◆ **Work request**
The span to repeat in the listing below runs from the line containing "19 op DIRECTIONAL_ETCH" to the line containing "25 op DIRECTIONAL_DEP", inclusive. Repeat it exactly, and only it.

◆ **Listed records**
- Opening Delimiter -

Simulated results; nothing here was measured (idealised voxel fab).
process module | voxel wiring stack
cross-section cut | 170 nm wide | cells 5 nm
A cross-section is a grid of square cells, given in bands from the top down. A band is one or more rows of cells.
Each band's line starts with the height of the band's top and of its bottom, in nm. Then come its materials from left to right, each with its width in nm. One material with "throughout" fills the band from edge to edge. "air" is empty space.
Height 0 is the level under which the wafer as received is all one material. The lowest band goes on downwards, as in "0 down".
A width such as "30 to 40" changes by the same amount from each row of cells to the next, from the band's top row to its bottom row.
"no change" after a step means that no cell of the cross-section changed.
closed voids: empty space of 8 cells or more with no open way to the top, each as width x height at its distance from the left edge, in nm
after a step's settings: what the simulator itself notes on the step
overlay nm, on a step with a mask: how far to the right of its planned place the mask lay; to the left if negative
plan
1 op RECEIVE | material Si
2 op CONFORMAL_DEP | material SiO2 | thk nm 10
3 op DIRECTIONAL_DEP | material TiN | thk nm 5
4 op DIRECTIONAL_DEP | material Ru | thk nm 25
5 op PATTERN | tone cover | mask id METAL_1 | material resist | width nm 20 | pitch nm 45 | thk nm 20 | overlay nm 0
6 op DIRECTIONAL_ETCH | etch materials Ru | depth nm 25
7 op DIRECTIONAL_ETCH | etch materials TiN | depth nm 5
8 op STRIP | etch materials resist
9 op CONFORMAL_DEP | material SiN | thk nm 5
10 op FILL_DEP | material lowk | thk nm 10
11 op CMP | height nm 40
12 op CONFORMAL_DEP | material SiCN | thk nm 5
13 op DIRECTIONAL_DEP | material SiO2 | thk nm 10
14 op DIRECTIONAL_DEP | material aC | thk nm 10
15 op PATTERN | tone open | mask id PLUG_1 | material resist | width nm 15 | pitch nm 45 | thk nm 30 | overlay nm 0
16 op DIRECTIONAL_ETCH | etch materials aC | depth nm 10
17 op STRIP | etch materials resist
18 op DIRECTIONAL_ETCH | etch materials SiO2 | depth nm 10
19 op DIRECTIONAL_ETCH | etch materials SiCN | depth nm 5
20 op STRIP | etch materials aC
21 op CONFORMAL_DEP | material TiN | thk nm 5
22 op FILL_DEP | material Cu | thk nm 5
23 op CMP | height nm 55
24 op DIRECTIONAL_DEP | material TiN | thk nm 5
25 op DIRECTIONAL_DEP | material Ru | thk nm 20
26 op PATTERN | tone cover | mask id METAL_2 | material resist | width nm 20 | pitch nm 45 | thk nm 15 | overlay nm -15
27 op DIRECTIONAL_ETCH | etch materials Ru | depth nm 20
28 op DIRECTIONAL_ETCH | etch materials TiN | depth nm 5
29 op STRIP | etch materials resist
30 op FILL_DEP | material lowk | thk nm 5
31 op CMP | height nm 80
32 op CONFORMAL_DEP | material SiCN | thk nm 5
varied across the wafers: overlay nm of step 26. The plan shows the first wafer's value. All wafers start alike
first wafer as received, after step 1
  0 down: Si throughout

- Closing Delimiter -

◆ **Expected answer**
19 op DIRECTIONAL_ETCH | etch materials SiCN | depth nm 5
20 op STRIP | etch materials aC
21 op CONFORMAL_DEP | material TiN | thk nm 5
22 op FILL_DEP | material Cu | thk nm 5
23 op CMP | height nm 55
24 op DIRECTIONAL_DEP | material TiN | thk nm 5
25 op DIRECTIONAL_DEP | material Ru | thk nm 20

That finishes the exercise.